Work task: Write out all the data below exactly.

Data supplied:
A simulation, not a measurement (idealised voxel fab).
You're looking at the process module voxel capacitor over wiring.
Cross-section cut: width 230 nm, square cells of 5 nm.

Task output:
A simulation, not a measurement (idealised voxel fab).
You're looking at the process module voxel capacitor over wiring.
Cross-section cut: width 230 nm, square cells of 5 nm.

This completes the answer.